Work order: Print the data below exactly, but only the lines from the one containing "Finding: 470 nm" down to the one containing "00000000000000000000000001111111", inclusive.

Supplied data:
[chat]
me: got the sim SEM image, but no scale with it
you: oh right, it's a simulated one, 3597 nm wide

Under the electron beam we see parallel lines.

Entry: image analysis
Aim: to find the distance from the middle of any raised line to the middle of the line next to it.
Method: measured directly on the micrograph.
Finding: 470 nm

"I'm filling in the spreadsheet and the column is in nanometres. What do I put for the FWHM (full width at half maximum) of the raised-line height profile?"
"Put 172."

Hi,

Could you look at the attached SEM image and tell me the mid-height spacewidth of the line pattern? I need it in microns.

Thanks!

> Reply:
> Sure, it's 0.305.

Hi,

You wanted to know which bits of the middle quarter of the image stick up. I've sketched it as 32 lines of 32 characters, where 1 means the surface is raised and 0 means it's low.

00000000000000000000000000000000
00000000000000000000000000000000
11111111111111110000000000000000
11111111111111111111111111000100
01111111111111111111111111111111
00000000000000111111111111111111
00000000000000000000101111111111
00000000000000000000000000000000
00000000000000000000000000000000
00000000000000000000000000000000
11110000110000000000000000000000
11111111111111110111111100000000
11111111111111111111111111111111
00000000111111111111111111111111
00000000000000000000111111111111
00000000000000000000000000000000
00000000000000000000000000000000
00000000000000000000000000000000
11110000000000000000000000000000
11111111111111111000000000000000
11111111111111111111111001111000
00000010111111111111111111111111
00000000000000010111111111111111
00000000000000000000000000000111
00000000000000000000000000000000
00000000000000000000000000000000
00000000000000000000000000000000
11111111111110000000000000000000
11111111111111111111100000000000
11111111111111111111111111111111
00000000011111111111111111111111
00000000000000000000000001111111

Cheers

Worked solution:
Finding: 470 nm

"I'm filling in the spreadsheet and the column is in nanometres. What do I put for the FWHM (full width at half maximum) of the raised-line height profile?"
"Put 172."

Hi,

Could you look at the attached SEM image and tell me the mid-height spacewidth of the line pattern? I need it in microns.

Thanks!

> Reply:
> Sure, it's 0.305.

Hi,

You wanted to know which bits of the middle quarter of the image stick up. I've sketched it as 32 lines of 32 characters, where 1 means the surface is raised and 0 means it's low.

00000000000000000000000000000000
00000000000000000000000000000000
11111111111111110000000000000000
11111111111111111111111111000100
01111111111111111111111111111111
00000000000000111111111111111111
00000000000000000000101111111111
00000000000000000000000000000000
00000000000000000000000000000000
00000000000000000000000000000000
11110000110000000000000000000000
11111111111111110111111100000000
11111111111111111111111111111111
00000000111111111111111111111111
00000000000000000000111111111111
00000000000000000000000000000000
00000000000000000000000000000000
00000000000000000000000000000000
11110000000000000000000000000000
11111111111111111000000000000000
11111111111111111111111001111000
00000010111111111111111111111111
00000000000000010111111111111111
00000000000000000000000000000111
00000000000000000000000000000000
00000000000000000000000000000000
00000000000000000000000000000000
11111111111110000000000000000000
11111111111111111111100000000000
11111111111111111111111111111111
00000000011111111111111111111111
00000000000000000000000001111111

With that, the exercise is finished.